* [Work order]: Retyping each entry exactly is the whole task.

* [Data]:
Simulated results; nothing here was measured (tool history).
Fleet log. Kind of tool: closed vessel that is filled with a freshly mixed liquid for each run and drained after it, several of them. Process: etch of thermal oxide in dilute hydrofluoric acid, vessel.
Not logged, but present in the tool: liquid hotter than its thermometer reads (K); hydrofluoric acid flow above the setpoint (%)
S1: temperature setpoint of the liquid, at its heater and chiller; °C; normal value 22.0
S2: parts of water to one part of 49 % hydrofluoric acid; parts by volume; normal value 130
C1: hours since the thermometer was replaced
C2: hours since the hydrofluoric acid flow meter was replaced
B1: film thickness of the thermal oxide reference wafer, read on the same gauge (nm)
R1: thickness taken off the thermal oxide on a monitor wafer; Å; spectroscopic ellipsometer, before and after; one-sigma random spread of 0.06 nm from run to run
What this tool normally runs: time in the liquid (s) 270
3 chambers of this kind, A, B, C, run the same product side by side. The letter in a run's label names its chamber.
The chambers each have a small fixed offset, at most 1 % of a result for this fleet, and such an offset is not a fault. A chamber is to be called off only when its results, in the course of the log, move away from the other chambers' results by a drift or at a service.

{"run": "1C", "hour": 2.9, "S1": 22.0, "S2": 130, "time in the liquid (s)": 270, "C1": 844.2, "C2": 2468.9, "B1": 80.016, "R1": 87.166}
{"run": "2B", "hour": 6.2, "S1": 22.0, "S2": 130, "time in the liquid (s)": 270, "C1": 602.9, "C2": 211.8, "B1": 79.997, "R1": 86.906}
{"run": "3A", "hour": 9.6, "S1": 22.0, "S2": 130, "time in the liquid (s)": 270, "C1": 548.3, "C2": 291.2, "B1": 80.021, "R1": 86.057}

* [Expected answer]:
Simulated results; nothing here was measured (tool history).
Fleet log. Kind of tool: closed vessel that is filled with a freshly mixed liquid for each run and drained after it, several of them. Process: etch of thermal oxide in dilute hydrofluoric acid, vessel.
Not logged, but present in the tool: liquid hotter than its thermometer reads (K); hydrofluoric acid flow above the setpoint (%)
S1: temperature setpoint of the liquid, at its heater and chiller; °C; normal value 22.0
S2: parts of water to one part of 49 % hydrofluoric acid; parts by volume; normal value 130
C1: hours since the thermometer was replaced
C2: hours since the hydrofluoric acid flow meter was replaced
B1: film thickness of the thermal oxide reference wafer, read on the same gauge (nm)
R1: thickness taken off the thermal oxide on a monitor wafer; Å; spectroscopic ellipsometer, before and after; one-sigma random spread of 0.06 nm from run to run
What this tool normally runs: time in the liquid (s) 270
3 chambers of this kind, A, B, C, run the same product side by side. The letter in a run's label names its chamber.
The chambers each have a small fixed offset, at most 1 % of a result for this fleet, and such an offset is not a fault. A chamber is to be called off only when its results, in the course of the log, move away from the other chambers' results by a drift or at a service.

{"run": "1C", "hour": 2.9, "S1": 22.0, "S2": 130, "time in the liquid (s)": 270, "C1": 844.2, "C2": 2468.9, "B1": 80.016, "R1": 87.166}
{"run": "2B", "hour": 6.2, "S1": 22.0, "S2": 130, "time in the liquid (s)": 270, "C1": 602.9, "C2": 211.8, "B1": 79.997, "R1": 86.906}
{"run": "3A", "hour": 9.6, "S1": 22.0, "S2": 130, "time in the liquid (s)": 270, "C1": 548.3, "C2": 291.2, "B1": 80.021, "R1": 86.057}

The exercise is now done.